§ Excerpted records:
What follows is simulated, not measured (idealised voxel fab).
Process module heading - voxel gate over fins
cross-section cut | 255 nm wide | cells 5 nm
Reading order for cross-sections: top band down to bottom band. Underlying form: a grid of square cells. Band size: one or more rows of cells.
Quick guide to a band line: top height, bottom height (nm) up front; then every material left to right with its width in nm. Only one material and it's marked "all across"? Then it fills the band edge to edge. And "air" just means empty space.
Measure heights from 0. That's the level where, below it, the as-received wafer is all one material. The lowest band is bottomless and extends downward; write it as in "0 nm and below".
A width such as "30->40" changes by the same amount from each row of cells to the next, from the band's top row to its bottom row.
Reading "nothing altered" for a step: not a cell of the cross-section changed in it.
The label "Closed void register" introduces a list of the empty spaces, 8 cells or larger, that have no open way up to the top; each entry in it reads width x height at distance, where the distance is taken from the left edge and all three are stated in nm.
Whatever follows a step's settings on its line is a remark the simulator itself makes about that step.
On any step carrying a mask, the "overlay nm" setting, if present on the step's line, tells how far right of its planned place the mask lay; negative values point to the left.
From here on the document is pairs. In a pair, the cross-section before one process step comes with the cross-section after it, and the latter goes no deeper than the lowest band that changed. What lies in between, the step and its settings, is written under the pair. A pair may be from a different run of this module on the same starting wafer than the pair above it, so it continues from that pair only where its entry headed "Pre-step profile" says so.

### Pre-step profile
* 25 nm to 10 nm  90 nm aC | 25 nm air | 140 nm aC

§ Work task: Only the lines from the beginning of the material through the line with "Measure heights from" should appear in the answer, each copied exactly.

§ Exercise output:
What follows is simulated, not measured (idealised voxel fab).
Process module heading - voxel gate over fins
cross-section cut | 255 nm wide | cells 5 nm
Reading order for cross-sections: top band down to bottom band. Underlying form: a grid of square cells. Band size: one or more rows of cells.
Quick guide to a band line: top height, bottom height (nm) up front; then every material left to right with its width in nm. Only one material and it's marked "all across"? Then it fills the band edge to edge. And "air" just means empty space.
Measure heights from 0. That's the level where, below it, the as-received wafer is all one material. The lowest band is bottomless and extends downward; write it as in "0 nm and below".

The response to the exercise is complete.